BEGIN PROVIDED MATERIAL

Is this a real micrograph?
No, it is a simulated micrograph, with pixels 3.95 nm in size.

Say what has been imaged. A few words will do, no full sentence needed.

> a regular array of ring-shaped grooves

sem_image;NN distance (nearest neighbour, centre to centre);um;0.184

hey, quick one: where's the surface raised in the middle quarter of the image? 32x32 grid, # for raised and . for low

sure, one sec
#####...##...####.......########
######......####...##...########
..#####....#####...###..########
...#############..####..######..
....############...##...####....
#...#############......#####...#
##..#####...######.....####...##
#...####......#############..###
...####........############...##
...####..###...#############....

END PROVIDED MATERIAL

*WORK TASK:*
Copy the records exactly, keeping every word in place.

*TASK RESPONSE:*
Is this a real micrograph?
No, it is a simulated micrograph, with pixels 3.95 nm in size.

Say what has been imaged. A few words will do, no full sentence needed.

> a regular array of ring-shaped grooves

sem_image;NN distance (nearest neighbour, centre to centre);um;0.184

hey, quick one: where's the surface raised in the middle quarter of the image? 32x32 grid, # for raised and . for low

sure, one sec
#####...##...####.......########
######......####...##...########
..#####....#####...###..########
...#############..####..######..
....############...##...####....
#...#############......#####...#
##..#####...######.....####...##
#...####......#############..###
...####........############...##
...####..###...#############....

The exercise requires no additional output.